## ACTIVITY
Transcribe the data that follows precisely, omitting nothing.

(RECORDS SHOWN)

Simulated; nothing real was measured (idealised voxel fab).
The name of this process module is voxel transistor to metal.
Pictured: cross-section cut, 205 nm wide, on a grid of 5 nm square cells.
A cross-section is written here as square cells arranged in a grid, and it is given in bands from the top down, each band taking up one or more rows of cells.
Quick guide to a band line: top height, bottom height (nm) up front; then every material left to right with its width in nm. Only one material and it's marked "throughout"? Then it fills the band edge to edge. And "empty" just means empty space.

(End RECORDS SHOWN)

## ANSWER SECTION
Simulated; nothing real was measured (idealised voxel fab).
The name of this process module is voxel transistor to metal.
Pictured: cross-section cut, 205 nm wide, on a grid of 5 nm square cells.
A cross-section is written here as square cells arranged in a grid, and it is given in bands from the top down, each band taking up one or more rows of cells.
Quick guide to a band line: top height, bottom height (nm) up front; then every material left to right with its width in nm. Only one material and it's marked "throughout"? Then it fills the band edge to edge. And "empty" just means empty space.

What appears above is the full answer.